Beginning with the first line of the data below, reproduce every line unchanged, ending with the line that holds "Of 13 lots, 2".

Recorded information:

• • •

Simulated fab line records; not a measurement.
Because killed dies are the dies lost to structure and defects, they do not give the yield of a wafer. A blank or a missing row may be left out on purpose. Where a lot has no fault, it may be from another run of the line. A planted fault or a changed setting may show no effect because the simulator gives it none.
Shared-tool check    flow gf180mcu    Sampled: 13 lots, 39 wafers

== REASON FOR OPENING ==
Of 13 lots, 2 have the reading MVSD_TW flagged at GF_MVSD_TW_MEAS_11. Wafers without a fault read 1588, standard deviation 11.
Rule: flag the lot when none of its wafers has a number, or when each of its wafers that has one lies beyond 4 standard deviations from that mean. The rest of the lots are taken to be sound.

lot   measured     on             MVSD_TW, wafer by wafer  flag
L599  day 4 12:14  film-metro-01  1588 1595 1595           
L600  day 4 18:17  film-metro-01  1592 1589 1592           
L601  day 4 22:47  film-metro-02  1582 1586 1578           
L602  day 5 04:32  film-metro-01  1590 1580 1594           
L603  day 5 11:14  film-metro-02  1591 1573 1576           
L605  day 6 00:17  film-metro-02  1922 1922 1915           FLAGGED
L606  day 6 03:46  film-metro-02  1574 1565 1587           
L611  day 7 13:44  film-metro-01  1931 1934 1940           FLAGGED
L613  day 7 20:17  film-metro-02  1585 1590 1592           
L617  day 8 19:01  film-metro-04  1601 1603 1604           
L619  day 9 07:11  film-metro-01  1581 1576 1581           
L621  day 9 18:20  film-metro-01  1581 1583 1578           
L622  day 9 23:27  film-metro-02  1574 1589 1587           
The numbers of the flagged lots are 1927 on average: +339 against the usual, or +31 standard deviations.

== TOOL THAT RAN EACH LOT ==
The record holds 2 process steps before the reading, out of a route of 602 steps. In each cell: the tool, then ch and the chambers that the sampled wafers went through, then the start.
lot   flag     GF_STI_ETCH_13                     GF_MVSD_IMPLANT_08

• • •

Task response:
Simulated fab line records; not a measurement.
Because killed dies are the dies lost to structure and defects, they do not give the yield of a wafer. A blank or a missing row may be left out on purpose. Where a lot has no fault, it may be from another run of the line. A planted fault or a changed setting may show no effect because the simulator gives it none.
Shared-tool check    flow gf180mcu    Sampled: 13 lots, 39 wafers

== REASON FOR OPENING ==
Of 13 lots, 2 have the reading MVSD_TW flagged at GF_MVSD_TW_MEAS_11. Wafers without a fault read 1588, standard deviation 11.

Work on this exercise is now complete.